ASSIGNED TASK: Your task is to copy all of the data exactly.

EXCERPTED RECORDS:
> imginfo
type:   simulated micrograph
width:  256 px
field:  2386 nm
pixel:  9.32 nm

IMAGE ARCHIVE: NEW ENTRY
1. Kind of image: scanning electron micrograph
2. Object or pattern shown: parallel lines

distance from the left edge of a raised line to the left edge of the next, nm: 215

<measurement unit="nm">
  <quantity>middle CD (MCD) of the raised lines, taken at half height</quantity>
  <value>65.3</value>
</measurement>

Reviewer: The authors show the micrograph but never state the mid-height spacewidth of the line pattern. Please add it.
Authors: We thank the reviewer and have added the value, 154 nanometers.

REPLY:
> imginfo
type:   simulated micrograph
width:  256 px
field:  2386 nm
pixel:  9.32 nm

IMAGE ARCHIVE: NEW ENTRY
1. Kind of image: scanning electron micrograph
2. Object or pattern shown: parallel lines

distance from the left edge of a raised line to the left edge of the next, nm: 215

<measurement unit="nm">
  <quantity>middle CD (MCD) of the raised lines, taken at half height</quantity>
  <value>65.3</value>
</measurement>

Reviewer: The authors show the micrograph but never state the mid-height spacewidth of the line pattern. Please add it.
Authors: We thank the reviewer and have added the value, 154 nanometers.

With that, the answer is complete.